--- Task item ---
Retype the entries. Match them exactly.

--- Given information ---
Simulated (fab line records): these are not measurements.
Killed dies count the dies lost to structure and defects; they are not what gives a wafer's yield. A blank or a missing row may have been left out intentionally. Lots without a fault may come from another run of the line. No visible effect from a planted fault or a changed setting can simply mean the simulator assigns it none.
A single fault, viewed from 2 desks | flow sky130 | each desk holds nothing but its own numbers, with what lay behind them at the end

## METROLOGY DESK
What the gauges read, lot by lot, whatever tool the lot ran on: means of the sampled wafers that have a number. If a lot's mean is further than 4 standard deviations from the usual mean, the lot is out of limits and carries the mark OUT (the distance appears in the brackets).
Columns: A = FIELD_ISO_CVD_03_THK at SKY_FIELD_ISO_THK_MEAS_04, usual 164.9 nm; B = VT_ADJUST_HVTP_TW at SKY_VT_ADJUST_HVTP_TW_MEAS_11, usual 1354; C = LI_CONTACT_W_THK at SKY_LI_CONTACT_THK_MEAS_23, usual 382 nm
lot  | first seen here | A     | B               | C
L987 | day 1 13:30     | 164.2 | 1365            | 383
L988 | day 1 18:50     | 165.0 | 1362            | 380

--- Task output ---
Simulated (fab line records): these are not measurements.
Killed dies count the dies lost to structure and defects; they are not what gives a wafer's yield. A blank or a missing row may have been left out intentionally. Lots without a fault may come from another run of the line. No visible effect from a planted fault or a changed setting can simply mean the simulator assigns it none.
A single fault, viewed from 2 desks | flow sky130 | each desk holds nothing but its own numbers, with what lay behind them at the end

## METROLOGY DESK
What the gauges read, lot by lot, whatever tool the lot ran on: means of the sampled wafers that have a number. If a lot's mean is further than 4 standard deviations from the usual mean, the lot is out of limits and carries the mark OUT (the distance appears in the brackets).
Columns: A = FIELD_ISO_CVD_03_THK at SKY_FIELD_ISO_THK_MEAS_04, usual 164.9 nm; B = VT_ADJUST_HVTP_TW at SKY_VT_ADJUST_HVTP_TW_MEAS_11, usual 1354; C = LI_CONTACT_W_THK at SKY_LI_CONTACT_THK_MEAS_23, usual 382 nm
lot  | first seen here | A     | B               | C
L987 | day 1 13:30     | 164.2 | 1365            | 383
L988 | day 1 18:50     | 165.0 | 1362            | 380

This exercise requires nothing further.